ACTION ITEM
Beginning with the first line and ending with the one containing "We display cut, a", copy the lines of the listing below exactly; omit everything else.

INFORMATION GIVEN
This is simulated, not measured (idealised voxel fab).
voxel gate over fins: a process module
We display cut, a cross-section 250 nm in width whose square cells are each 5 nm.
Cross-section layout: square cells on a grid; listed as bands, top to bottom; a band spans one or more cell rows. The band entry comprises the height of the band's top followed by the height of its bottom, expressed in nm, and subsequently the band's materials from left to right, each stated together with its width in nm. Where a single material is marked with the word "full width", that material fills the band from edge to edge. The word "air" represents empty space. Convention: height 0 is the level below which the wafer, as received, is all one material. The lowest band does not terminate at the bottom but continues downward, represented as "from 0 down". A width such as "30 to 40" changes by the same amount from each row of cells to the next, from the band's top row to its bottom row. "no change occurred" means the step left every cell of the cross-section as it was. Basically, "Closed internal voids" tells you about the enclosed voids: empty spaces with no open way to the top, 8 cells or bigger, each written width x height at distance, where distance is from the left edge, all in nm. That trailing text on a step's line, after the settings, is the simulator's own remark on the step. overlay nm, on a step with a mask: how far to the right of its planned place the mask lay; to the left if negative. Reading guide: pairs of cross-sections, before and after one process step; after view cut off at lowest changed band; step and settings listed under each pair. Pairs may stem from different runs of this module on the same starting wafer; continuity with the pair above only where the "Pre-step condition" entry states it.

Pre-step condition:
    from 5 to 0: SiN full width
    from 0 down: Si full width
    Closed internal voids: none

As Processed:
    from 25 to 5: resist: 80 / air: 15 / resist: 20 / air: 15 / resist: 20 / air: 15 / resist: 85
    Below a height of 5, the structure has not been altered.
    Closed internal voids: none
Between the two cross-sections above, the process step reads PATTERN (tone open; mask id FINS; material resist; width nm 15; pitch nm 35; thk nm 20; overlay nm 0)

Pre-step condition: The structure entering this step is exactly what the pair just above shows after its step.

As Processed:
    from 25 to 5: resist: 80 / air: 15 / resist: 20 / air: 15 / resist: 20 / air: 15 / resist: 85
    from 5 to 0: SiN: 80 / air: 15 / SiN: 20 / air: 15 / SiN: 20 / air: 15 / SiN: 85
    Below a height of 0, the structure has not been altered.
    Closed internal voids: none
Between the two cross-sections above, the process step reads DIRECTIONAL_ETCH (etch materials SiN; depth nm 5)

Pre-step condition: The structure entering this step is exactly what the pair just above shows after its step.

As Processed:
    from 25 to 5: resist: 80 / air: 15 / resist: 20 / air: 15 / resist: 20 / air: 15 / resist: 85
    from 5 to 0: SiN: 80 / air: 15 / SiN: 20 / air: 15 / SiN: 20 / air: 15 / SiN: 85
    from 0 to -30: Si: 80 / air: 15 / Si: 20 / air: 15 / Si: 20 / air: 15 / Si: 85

WRITTEN SOLUTION
This is simulated, not measured (idealised voxel fab).
voxel gate over fins: a process module
We display cut, a cross-section 250 nm in width whose square cells are each 5 nm.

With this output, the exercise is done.